* **Work order**:
From the entries below, return exactly the lines beginning at the one that contains "S1: time of light; s; normally 8" and ending at the one that contains "0.639 | 404 |", both of them included, and only those lines.

◇ ◇ ◇ ◇ ◇

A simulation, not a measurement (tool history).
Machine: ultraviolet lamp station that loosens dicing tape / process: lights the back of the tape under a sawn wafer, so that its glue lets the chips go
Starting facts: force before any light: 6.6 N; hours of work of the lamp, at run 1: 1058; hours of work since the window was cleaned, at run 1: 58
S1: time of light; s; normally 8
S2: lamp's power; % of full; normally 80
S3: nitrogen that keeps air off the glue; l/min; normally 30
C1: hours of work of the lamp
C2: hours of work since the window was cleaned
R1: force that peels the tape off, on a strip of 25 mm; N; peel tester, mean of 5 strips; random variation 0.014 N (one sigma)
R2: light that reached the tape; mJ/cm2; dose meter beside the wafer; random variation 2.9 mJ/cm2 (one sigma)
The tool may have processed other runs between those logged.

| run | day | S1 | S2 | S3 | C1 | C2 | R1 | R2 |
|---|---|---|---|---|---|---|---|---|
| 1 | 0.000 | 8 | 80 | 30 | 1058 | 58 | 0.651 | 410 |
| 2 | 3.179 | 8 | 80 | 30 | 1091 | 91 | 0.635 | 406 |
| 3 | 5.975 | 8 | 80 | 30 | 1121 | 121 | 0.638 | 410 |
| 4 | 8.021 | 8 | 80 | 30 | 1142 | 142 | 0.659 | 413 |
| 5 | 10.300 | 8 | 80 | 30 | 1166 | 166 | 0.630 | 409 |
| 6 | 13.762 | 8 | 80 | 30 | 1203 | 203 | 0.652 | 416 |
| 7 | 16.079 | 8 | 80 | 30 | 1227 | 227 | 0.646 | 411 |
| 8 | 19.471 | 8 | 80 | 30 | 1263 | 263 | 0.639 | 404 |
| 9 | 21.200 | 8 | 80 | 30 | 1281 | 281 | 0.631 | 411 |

◇ ◇ ◇ ◇ ◇

* **Written reply**:
S1: time of light; s; normally 8
S2: lamp's power; % of full; normally 80
S3: nitrogen that keeps air off the glue; l/min; normally 30
C1: hours of work of the lamp
C2: hours of work since the window was cleaned
R1: force that peels the tape off, on a strip of 25 mm; N; peel tester, mean of 5 strips; random variation 0.014 N (one sigma)
R2: light that reached the tape; mJ/cm2; dose meter beside the wafer; random variation 2.9 mJ/cm2 (one sigma)
The tool may have processed other runs between those logged.

| run | day | S1 | S2 | S3 | C1 | C2 | R1 | R2 |
|---|---|---|---|---|---|---|---|---|
| 1 | 0.000 | 8 | 80 | 30 | 1058 | 58 | 0.651 | 410 |
| 2 | 3.179 | 8 | 80 | 30 | 1091 | 91 | 0.635 | 406 |
| 3 | 5.975 | 8 | 80 | 30 | 1121 | 121 | 0.638 | 410 |
| 4 | 8.021 | 8 | 80 | 30 | 1142 | 142 | 0.659 | 413 |
| 5 | 10.300 | 8 | 80 | 30 | 1166 | 166 | 0.630 | 409 |
| 6 | 13.762 | 8 | 80 | 30 | 1203 | 203 | 0.652 | 416 |
| 7 | 16.079 | 8 | 80 | 30 | 1227 | 227 | 0.646 | 411 |
| 8 | 19.471 | 8 | 80 | 30 | 1263 | 263 | 0.639 | 404 |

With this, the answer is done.